------------------------------------------------------------------------
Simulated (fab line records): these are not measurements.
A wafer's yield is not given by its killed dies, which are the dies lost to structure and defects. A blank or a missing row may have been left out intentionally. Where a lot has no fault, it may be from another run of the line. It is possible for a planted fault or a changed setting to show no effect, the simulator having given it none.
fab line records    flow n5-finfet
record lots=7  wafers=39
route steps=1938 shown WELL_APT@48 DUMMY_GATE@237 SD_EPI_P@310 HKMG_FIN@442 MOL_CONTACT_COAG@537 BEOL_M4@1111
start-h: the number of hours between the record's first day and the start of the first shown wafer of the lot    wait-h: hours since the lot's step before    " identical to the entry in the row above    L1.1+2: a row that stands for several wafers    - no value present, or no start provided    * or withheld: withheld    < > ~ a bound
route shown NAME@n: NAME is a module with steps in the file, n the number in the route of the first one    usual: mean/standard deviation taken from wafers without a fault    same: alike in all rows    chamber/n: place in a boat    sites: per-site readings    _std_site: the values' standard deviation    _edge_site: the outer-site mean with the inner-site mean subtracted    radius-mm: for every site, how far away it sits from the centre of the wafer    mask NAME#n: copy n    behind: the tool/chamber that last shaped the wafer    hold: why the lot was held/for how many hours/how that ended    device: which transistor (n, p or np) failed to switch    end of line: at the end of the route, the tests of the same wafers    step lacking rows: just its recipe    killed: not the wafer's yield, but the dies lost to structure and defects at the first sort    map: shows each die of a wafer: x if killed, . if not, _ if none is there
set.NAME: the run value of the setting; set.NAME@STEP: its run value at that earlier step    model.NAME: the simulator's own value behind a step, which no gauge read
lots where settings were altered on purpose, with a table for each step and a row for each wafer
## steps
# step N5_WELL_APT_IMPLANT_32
------------------------------------------------------------------------

(Work request)
Copy the lines of the listing exactly. Skip none.

(Expected answer)
Simulated (fab line records): these are not measurements.
A wafer's yield is not given by its killed dies, which are the dies lost to structure and defects. A blank or a missing row may have been left out intentionally. Where a lot has no fault, it may be from another run of the line. It is possible for a planted fault or a changed setting to show no effect, the simulator having given it none.
fab line records    flow n5-finfet
record lots=7  wafers=39
route steps=1938 shown WELL_APT@48 DUMMY_GATE@237 SD_EPI_P@310 HKMG_FIN@442 MOL_CONTACT_COAG@537 BEOL_M4@1111
start-h: the number of hours between the record's first day and the start of the first shown wafer of the lot    wait-h: hours since the lot's step before    " identical to the entry in the row above    L1.1+2: a row that stands for several wafers    - no value present, or no start provided    * or withheld: withheld    < > ~ a bound
route shown NAME@n: NAME is a module with steps in the file, n the number in the route of the first one    usual: mean/standard deviation taken from wafers without a fault    same: alike in all rows    chamber/n: place in a boat    sites: per-site readings    _std_site: the values' standard deviation    _edge_site: the outer-site mean with the inner-site mean subtracted    radius-mm: for every site, how far away it sits from the centre of the wafer    mask NAME#n: copy n    behind: the tool/chamber that last shaped the wafer    hold: why the lot was held/for how many hours/how that ended    device: which transistor (n, p or np) failed to switch    end of line: at the end of the route, the tests of the same wafers    step lacking rows: just its recipe    killed: not the wafer's yield, but the dies lost to structure and defects at the first sort    map: shows each die of a wafer: x if killed, . if not, _ if none is there
set.NAME: the run value of the setting; set.NAME@STEP: its run value at that earlier step    model.NAME: the simulator's own value behind a step, which no gauge read
lots where settings were altered on purpose, with a table for each step and a row for each wafer
## steps
# step N5_WELL_APT_IMPLANT_32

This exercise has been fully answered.